> **Entries provided**:

• • • •

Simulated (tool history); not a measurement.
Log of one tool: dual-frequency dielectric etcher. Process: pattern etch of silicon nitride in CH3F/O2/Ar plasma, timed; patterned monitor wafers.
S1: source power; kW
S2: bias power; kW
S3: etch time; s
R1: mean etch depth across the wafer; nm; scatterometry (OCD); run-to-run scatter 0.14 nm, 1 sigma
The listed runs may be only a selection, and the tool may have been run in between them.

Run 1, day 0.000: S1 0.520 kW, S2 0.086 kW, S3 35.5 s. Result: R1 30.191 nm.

• • • •

> **Assignment**:
Transcribe the whole listing above exactly, leaving nothing out.

> **Written response**:
Simulated (tool history); not a measurement.
Log of one tool: dual-frequency dielectric etcher. Process: pattern etch of silicon nitride in CH3F/O2/Ar plasma, timed; patterned monitor wafers.
S1: source power; kW
S2: bias power; kW
S3: etch time; s
R1: mean etch depth across the wafer; nm; scatterometry (OCD); run-to-run scatter 0.14 nm, 1 sigma
The listed runs may be only a selection, and the tool may have been run in between them.

Run 1, day 0.000: S1 0.520 kW, S2 0.086 kW, S3 35.5 s. Result: R1 30.191 nm.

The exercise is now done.